════════════════════

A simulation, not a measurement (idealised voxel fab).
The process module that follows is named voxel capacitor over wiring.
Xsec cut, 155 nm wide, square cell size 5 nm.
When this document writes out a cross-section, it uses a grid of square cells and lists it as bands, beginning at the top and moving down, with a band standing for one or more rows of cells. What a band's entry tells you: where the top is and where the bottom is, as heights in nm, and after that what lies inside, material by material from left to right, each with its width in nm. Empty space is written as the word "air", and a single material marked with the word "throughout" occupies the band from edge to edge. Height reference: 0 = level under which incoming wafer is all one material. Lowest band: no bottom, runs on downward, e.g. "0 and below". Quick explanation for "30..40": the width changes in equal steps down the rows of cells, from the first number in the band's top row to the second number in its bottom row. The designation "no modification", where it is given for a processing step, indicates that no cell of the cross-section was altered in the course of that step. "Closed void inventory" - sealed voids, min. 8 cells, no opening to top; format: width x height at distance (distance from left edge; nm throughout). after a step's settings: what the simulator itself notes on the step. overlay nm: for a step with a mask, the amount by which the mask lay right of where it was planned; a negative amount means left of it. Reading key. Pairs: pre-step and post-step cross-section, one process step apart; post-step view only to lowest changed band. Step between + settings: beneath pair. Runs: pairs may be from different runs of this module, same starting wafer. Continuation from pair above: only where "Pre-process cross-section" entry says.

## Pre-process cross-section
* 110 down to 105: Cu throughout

════════════════════

For this exercise, copy all of the material exactly as it stands.

| SOLUTION |
A simulation, not a measurement (idealised voxel fab).
The process module that follows is named voxel capacitor over wiring.
Xsec cut, 155 nm wide, square cell size 5 nm.
When this document writes out a cross-section, it uses a grid of square cells and lists it as bands, beginning at the top and moving down, with a band standing for one or more rows of cells. What a band's entry tells you: where the top is and where the bottom is, as heights in nm, and after that what lies inside, material by material from left to right, each with its width in nm. Empty space is written as the word "air", and a single material marked with the word "throughout" occupies the band from edge to edge. Height reference: 0 = level under which incoming wafer is all one material. Lowest band: no bottom, runs on downward, e.g. "0 and below". Quick explanation for "30..40": the width changes in equal steps down the rows of cells, from the first number in the band's top row to the second number in its bottom row. The designation "no modification", where it is given for a processing step, indicates that no cell of the cross-section was altered in the course of that step. "Closed void inventory" - sealed voids, min. 8 cells, no opening to top; format: width x height at distance (distance from left edge; nm throughout). after a step's settings: what the simulator itself notes on the step. overlay nm: for a step with a mask, the amount by which the mask lay right of where it was planned; a negative amount means left of it. Reading key. Pairs: pre-step and post-step cross-section, one process step apart; post-step view only to lowest changed band. Step between + settings: beneath pair. Runs: pairs may be from different runs of this module, same starting wafer. Continuation from pair above: only where "Pre-process cross-section" entry says.

## Pre-process cross-section
* 110 down to 105: Cu throughout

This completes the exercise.